• **Data extracts**:
-----

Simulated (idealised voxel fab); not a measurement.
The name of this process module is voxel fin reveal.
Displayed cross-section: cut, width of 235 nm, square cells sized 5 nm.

-----

Please output the complete set of records above without any alteration.

Simulated (idealised voxel fab); not a measurement.
The name of this process module is voxel fin reveal.
Displayed cross-section: cut, width of 235 nm, square cells sized 5 nm.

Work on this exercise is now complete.